-=-=-=-=-
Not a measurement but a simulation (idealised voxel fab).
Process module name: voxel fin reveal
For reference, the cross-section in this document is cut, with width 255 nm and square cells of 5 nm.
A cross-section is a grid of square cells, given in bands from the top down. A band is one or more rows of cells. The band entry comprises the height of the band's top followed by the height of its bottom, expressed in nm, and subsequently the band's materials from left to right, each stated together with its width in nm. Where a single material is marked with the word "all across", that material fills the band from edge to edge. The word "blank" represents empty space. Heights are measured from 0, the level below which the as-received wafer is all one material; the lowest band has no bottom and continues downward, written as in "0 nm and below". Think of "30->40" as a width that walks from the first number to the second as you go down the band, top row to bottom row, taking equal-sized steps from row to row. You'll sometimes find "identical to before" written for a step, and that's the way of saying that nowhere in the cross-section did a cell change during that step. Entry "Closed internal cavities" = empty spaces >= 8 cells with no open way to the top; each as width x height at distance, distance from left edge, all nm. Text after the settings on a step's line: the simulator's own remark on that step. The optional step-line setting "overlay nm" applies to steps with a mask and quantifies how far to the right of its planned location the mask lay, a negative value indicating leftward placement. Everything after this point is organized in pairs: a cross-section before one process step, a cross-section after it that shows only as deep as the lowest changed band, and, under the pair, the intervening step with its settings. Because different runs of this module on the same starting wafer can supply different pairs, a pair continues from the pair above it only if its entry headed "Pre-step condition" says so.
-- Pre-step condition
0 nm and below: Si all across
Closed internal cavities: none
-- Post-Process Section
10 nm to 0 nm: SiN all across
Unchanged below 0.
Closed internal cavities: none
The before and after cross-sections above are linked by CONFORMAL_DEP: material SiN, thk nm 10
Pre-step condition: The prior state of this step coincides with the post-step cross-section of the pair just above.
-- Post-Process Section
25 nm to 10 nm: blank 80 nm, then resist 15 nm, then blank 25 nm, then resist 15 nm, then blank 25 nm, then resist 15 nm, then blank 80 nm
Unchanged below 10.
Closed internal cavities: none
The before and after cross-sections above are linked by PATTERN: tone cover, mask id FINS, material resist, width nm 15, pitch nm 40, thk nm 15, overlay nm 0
-=-=-=-=-

ASSIGNED TASK
The response should hold exactly the lines starting at the line with "Process module name: voxel fin reveal" and ending at the line with "For reference, the", and no other line of the material above.

RESPONSE BOX
Process module name: voxel fin reveal
For reference, the cross-section in this document is cut, with width 255 nm and square cells of 5 nm.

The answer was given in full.